▶ [WORK INSTRUCTION] When you reach the line in the listing below that contains "22: CONFORMAL_DEP [material TiN] [thk nm 5]", begin returning lines exactly as written, and stop after the line that contains "26: DIRECTIONAL_DEP [material". Return no other lines.

** Opening EXTRACTED ENTRIES block **

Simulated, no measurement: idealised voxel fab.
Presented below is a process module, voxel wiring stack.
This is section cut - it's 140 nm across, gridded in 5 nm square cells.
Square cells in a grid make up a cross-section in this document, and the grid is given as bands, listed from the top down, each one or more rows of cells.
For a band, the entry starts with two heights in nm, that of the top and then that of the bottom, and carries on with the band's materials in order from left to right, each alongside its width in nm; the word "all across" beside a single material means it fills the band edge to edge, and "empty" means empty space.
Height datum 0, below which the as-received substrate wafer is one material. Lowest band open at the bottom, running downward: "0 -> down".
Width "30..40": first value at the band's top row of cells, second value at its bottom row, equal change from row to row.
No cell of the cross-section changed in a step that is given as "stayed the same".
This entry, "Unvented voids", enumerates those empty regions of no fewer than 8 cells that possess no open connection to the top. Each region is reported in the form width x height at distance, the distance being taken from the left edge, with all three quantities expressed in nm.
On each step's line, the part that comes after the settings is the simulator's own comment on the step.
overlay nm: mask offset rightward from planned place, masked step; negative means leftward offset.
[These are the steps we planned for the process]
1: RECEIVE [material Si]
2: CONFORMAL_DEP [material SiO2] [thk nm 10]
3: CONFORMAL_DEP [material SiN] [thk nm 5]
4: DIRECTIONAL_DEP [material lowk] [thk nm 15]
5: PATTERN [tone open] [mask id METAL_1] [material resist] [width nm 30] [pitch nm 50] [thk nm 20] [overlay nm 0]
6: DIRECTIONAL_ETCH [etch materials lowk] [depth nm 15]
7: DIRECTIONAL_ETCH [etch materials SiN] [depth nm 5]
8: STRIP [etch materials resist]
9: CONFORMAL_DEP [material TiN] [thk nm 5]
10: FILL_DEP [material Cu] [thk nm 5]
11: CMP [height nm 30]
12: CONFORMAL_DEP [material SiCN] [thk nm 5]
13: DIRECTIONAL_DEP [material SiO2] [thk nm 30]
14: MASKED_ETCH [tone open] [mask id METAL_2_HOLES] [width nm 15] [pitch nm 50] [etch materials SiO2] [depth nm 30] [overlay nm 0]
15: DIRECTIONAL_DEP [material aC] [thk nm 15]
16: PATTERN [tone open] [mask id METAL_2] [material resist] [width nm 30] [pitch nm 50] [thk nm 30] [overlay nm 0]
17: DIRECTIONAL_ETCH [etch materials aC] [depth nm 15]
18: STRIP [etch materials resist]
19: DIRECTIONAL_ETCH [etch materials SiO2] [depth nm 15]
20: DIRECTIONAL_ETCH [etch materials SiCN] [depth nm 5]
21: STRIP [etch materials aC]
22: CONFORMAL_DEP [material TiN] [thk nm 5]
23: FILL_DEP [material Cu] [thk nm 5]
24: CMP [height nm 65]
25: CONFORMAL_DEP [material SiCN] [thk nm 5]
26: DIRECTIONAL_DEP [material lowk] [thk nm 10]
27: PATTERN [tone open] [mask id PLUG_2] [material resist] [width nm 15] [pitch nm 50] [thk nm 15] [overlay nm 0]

** Closing EXTRACTED ENTRIES block **

▶ [EXPECTED ANSWER]
22: CONFORMAL_DEP [material TiN] [thk nm 5]
23: FILL_DEP [material Cu] [thk nm 5]
24: CMP [height nm 65]
25: CONFORMAL_DEP [material SiCN] [thk nm 5]
26: DIRECTIONAL_DEP [material lowk] [thk nm 10]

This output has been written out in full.